Give the data again exactly as it appears.

##### Supplied information #####
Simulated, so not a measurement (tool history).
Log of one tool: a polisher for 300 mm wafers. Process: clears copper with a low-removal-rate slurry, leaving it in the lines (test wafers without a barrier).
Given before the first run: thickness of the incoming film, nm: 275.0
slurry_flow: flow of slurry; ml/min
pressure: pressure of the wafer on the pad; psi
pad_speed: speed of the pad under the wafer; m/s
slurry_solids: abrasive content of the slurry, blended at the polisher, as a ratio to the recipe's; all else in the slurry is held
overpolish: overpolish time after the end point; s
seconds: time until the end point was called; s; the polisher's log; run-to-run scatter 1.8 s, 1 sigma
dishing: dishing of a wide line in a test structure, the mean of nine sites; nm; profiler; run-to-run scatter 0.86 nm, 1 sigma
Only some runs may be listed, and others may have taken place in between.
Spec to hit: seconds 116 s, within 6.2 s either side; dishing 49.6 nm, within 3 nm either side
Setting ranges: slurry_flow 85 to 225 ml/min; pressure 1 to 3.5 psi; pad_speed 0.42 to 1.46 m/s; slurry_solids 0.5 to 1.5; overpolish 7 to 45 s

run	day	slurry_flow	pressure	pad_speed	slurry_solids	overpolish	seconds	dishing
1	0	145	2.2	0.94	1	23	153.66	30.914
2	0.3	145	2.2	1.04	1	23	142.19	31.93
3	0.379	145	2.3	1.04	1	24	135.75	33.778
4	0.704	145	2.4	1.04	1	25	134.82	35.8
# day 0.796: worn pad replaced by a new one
#####

## Reply
Simulated, so not a measurement (tool history).
Log of one tool: a polisher for 300 mm wafers. Process: clears copper with a low-removal-rate slurry, leaving it in the lines (test wafers without a barrier).
Given before the first run: thickness of the incoming film, nm: 275.0
slurry_flow: flow of slurry; ml/min
pressure: pressure of the wafer on the pad; psi
pad_speed: speed of the pad under the wafer; m/s
slurry_solids: abrasive content of the slurry, blended at the polisher, as a ratio to the recipe's; all else in the slurry is held
overpolish: overpolish time after the end point; s
seconds: time until the end point was called; s; the polisher's log; run-to-run scatter 1.8 s, 1 sigma
dishing: dishing of a wide line in a test structure, the mean of nine sites; nm; profiler; run-to-run scatter 0.86 nm, 1 sigma
Only some runs may be listed, and others may have taken place in between.
Spec to hit: seconds 116 s, within 6.2 s either side; dishing 49.6 nm, within 3 nm either side
Setting ranges: slurry_flow 85 to 225 ml/min; pressure 1 to 3.5 psi; pad_speed 0.42 to 1.46 m/s; slurry_solids 0.5 to 1.5; overpolish 7 to 45 s

run	day	slurry_flow	pressure	pad_speed	slurry_solids	overpolish	seconds	dishing
1	0	145	2.2	0.94	1	23	153.66	30.914
2	0.3	145	2.2	1.04	1	23	142.19	31.93
3	0.379	145	2.3	1.04	1	24	135.75	33.778
4	0.704	145	2.4	1.04	1	25	134.82	35.8
# day 0.796: worn pad replaced by a new one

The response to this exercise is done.